§ Task item:
In the entries that follow, find the line containing "[ISOLATION]"; from there, copy every line exactly through the line containing "1 | OXIDATION".

★ ★ ★
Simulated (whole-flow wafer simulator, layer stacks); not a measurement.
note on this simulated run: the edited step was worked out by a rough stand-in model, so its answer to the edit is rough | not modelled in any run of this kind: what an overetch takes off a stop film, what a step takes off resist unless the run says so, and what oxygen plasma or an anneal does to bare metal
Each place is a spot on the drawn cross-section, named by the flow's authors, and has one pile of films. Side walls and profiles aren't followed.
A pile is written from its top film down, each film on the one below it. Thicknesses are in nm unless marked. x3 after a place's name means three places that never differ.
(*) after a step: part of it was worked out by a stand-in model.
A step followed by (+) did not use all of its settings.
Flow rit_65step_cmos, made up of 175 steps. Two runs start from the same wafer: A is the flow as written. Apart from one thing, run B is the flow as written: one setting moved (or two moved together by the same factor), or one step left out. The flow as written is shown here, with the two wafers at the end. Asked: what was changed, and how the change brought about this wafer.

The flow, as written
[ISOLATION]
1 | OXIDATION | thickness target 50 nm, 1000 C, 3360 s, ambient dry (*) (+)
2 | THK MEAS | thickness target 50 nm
★ ★ ★

§ Exercise result:
[ISOLATION]
1 | OXIDATION | thickness target 50 nm, 1000 C, 3360 s, ambient dry (*) (+)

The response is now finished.